REQUIREMENT –
Set down the complete data exactly as it appears below.

______________________________

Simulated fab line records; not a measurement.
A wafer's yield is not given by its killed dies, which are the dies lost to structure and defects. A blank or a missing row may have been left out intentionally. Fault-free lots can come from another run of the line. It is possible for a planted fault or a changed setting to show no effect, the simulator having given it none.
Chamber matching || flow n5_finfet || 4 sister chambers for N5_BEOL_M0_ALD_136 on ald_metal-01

______________________________

TASK OUTPUT –
Simulated fab line records; not a measurement.
A wafer's yield is not given by its killed dies, which are the dies lost to structure and defects. A blank or a missing row may have been left out intentionally. Fault-free lots can come from another run of the line. It is possible for a planted fault or a changed setting to show no effect, the simulator having given it none.
Chamber matching || flow n5_finfet || 4 sister chambers for N5_BEOL_M0_ALD_136 on ald_metal-01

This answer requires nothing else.